▶ _Assigned task_
Word for word, restate every line of the listing that follows.

[Data records Boundary: Start]

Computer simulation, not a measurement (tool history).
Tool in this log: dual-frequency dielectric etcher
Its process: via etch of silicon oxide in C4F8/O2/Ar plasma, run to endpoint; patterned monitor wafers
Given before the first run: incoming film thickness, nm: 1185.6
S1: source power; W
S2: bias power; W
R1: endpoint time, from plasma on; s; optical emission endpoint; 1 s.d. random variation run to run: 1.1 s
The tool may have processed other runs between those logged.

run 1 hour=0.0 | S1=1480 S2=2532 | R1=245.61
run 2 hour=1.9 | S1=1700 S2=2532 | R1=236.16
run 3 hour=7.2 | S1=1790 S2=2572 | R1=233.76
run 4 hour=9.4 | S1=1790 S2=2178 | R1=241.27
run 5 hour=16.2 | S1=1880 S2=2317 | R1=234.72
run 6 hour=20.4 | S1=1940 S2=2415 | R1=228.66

[Data records Boundary: End]

▶ _Exercise response_
Computer simulation, not a measurement (tool history).
Tool in this log: dual-frequency dielectric etcher
Its process: via etch of silicon oxide in C4F8/O2/Ar plasma, run to endpoint; patterned monitor wafers
Given before the first run: incoming film thickness, nm: 1185.6
S1: source power; W
S2: bias power; W
R1: endpoint time, from plasma on; s; optical emission endpoint; 1 s.d. random variation run to run: 1.1 s
The tool may have processed other runs between those logged.

run 1 hour=0.0 | S1=1480 S2=2532 | R1=245.61
run 2 hour=1.9 | S1=1700 S2=2532 | R1=236.16
run 3 hour=7.2 | S1=1790 S2=2572 | R1=233.76
run 4 hour=9.4 | S1=1790 S2=2178 | R1=241.27
run 5 hour=16.2 | S1=1880 S2=2317 | R1=234.72
run 6 hour=20.4 | S1=1940 S2=2415 | R1=228.66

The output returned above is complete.